START Material shown
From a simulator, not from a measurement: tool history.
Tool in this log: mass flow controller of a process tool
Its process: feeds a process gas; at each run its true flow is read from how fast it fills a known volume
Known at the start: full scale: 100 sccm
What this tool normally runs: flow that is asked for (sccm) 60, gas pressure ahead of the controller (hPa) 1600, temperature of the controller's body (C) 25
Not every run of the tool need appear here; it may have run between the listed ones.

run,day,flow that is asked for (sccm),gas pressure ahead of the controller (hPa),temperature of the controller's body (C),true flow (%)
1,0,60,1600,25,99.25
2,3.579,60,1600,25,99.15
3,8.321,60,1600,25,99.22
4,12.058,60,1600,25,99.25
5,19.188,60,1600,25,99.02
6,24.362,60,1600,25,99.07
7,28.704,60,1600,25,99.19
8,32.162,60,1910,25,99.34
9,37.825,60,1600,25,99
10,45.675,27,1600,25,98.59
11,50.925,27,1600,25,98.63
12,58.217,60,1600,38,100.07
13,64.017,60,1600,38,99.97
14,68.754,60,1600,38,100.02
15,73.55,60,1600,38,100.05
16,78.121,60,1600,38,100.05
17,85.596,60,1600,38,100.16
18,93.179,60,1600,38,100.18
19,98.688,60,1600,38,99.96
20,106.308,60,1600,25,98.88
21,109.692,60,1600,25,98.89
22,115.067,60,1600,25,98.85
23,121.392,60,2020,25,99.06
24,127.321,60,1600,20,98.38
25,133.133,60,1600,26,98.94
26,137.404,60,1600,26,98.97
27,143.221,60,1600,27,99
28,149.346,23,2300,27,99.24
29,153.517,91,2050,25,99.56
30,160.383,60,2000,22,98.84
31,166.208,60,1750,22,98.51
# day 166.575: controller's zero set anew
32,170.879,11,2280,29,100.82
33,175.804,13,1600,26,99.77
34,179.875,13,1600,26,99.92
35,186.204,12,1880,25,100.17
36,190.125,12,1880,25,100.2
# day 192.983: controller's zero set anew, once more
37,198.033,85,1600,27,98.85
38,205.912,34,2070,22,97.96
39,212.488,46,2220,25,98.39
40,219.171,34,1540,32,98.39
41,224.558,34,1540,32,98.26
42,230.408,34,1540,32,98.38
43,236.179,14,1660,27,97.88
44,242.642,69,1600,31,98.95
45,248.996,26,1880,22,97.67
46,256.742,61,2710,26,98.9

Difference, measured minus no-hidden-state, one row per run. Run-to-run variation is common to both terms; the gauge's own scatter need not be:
END Material shown

▶ [Action item]: Retype every line of the listing, word for word, from its opening line to the line that holds "What this tool", and include that last line too.

▶ [Result]:
From a simulator, not from a measurement: tool history.
Tool in this log: mass flow controller of a process tool
Its process: feeds a process gas; at each run its true flow is read from how fast it fills a known volume
Known at the start: full scale: 100 sccm
What this tool normally runs: flow that is asked for (sccm) 60, gas pressure ahead of the controller (hPa) 1600, temperature of the controller's body (C) 25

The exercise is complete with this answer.